*Activity:* All lines from the opening of the data to the line containing "start_h: hours from" must be returned unchanged, and only those lines.

%%
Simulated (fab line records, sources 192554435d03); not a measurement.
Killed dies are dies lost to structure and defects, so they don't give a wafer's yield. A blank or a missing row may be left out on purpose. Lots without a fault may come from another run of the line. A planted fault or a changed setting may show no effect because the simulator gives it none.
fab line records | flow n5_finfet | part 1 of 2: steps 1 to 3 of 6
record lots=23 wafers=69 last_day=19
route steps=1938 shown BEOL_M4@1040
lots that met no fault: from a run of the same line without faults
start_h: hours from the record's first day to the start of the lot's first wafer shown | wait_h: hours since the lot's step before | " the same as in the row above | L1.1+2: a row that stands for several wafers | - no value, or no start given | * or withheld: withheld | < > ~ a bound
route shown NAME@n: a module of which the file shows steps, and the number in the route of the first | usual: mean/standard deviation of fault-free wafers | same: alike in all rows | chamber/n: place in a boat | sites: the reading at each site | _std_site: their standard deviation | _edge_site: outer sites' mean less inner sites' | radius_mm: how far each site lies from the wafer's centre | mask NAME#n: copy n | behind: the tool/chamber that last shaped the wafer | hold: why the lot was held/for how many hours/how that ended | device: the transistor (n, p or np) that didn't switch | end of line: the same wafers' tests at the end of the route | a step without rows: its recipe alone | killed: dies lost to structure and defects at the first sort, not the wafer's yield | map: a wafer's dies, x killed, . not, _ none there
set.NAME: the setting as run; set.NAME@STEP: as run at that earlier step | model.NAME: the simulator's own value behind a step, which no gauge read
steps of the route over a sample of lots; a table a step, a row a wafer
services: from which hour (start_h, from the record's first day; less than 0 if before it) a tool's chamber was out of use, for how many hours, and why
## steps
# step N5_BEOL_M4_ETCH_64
%%

*Exercise solution:*
Simulated (fab line records, sources 192554435d03); not a measurement.
Killed dies are dies lost to structure and defects, so they don't give a wafer's yield. A blank or a missing row may be left out on purpose. Lots without a fault may come from another run of the line. A planted fault or a changed setting may show no effect because the simulator gives it none.
fab line records | flow n5_finfet | part 1 of 2: steps 1 to 3 of 6
record lots=23 wafers=69 last_day=19
route steps=1938 shown BEOL_M4@1040
lots that met no fault: from a run of the same line without faults
start_h: hours from the record's first day to the start of the lot's first wafer shown | wait_h: hours since the lot's step before | " the same as in the row above | L1.1+2: a row that stands for several wafers | - no value, or no start given | * or withheld: withheld | < > ~ a bound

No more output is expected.